REQUIRED ACTION: Exactly as written, retype all of the records that come next.

DATA EXCERPTS:
-------

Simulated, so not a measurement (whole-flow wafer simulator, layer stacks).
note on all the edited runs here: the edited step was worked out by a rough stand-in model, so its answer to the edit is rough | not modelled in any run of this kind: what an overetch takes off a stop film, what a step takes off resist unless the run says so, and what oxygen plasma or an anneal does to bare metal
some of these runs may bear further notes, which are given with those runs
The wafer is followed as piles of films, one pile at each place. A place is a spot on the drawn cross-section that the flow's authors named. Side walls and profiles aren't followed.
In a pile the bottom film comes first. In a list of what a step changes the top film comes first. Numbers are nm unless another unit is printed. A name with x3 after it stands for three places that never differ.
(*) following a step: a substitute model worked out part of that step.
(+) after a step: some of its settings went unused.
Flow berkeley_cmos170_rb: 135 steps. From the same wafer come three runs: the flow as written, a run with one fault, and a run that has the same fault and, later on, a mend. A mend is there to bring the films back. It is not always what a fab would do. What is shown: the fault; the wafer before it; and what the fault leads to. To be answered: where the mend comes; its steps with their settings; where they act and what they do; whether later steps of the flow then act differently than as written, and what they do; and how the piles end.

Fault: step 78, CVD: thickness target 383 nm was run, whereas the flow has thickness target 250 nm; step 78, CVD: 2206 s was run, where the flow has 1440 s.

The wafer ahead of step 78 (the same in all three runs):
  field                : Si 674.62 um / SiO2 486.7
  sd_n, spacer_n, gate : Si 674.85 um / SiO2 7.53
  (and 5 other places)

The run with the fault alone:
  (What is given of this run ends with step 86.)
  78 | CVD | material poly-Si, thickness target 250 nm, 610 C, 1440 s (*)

-------

RESPONSE BOX:
Simulated, so not a measurement (whole-flow wafer simulator, layer stacks).
note on all the edited runs here: the edited step was worked out by a rough stand-in model, so its answer to the edit is rough | not modelled in any run of this kind: what an overetch takes off a stop film, what a step takes off resist unless the run says so, and what oxygen plasma or an anneal does to bare metal
some of these runs may bear further notes, which are given with those runs
The wafer is followed as piles of films, one pile at each place. A place is a spot on the drawn cross-section that the flow's authors named. Side walls and profiles aren't followed.
In a pile the bottom film comes first. In a list of what a step changes the top film comes first. Numbers are nm unless another unit is printed. A name with x3 after it stands for three places that never differ.
(*) following a step: a substitute model worked out part of that step.
(+) after a step: some of its settings went unused.
Flow berkeley_cmos170_rb: 135 steps. From the same wafer come three runs: the flow as written, a run with one fault, and a run that has the same fault and, later on, a mend. A mend is there to bring the films back. It is not always what a fab would do. What is shown: the fault; the wafer before it; and what the fault leads to. To be answered: where the mend comes; its steps with their settings; where they act and what they do; whether later steps of the flow then act differently than as written, and what they do; and how the piles end.

Fault: step 78, CVD: thickness target 383 nm was run, whereas the flow has thickness target 250 nm; step 78, CVD: 2206 s was run, where the flow has 1440 s.

The wafer ahead of step 78 (the same in all three runs):
  field                : Si 674.62 um / SiO2 486.7
  sd_n, spacer_n, gate : Si 674.85 um / SiO2 7.53
  (and 5 other places)

The run with the fault alone:
  (What is given of this run ends with step 86.)
  78 | CVD | material poly-Si, thickness target 250 nm, 610 C, 1440 s (*)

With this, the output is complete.